Assignment:
The data that follows should be copied out exactly.

━━━ Entries supplied

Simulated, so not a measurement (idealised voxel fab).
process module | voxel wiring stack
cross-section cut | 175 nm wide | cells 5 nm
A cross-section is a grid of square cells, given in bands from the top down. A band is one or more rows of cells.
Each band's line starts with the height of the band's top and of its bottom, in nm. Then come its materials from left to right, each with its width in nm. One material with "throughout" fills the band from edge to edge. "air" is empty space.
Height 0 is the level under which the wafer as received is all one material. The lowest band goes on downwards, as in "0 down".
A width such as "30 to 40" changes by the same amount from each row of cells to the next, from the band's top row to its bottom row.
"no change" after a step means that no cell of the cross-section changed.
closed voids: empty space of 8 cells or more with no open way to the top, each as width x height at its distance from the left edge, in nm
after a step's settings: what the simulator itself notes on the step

━━━━━━

Expected answer:
Simulated, so not a measurement (idealised voxel fab).
process module | voxel wiring stack
cross-section cut | 175 nm wide | cells 5 nm
A cross-section is a grid of square cells, given in bands from the top down. A band is one or more rows of cells.
Each band's line starts with the height of the band's top and of its bottom, in nm. Then come its materials from left to right, each with its width in nm. One material with "throughout" fills the band from edge to edge. "air" is empty space.
Height 0 is the level under which the wafer as received is all one material. The lowest band goes on downwards, as in "0 down".
A width such as "30 to 40" changes by the same amount from each row of cells to the next, from the band's top row to its bottom row.
"no change" after a step means that no cell of the cross-section changed.
closed voids: empty space of 8 cells or more with no open way to the top, each as width x height at its distance from the left edge, in nm
after a step's settings: what the simulator itself notes on the step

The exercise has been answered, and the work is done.